* [ACTION ITEM]:
Would you print all of the records below exactly, without skipping any?

* [SUPPLIED ENTRIES]:

▽

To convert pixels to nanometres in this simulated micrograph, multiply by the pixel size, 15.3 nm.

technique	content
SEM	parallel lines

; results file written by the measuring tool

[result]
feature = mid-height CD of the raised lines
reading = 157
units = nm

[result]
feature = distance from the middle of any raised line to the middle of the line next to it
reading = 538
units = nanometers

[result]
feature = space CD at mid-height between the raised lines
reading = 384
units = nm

△

* [EXERCISE RESPONSE]:
To convert pixels to nanometres in this simulated micrograph, multiply by the pixel size, 15.3 nm.

technique	content
SEM	parallel lines

; results file written by the measuring tool

[result]
feature = mid-height CD of the raised lines
reading = 157
units = nm

[result]
feature = distance from the middle of any raised line to the middle of the line next to it
reading = 538
units = nanometers

[result]
feature = space CD at mid-height between the raised lines
reading = 384
units = nm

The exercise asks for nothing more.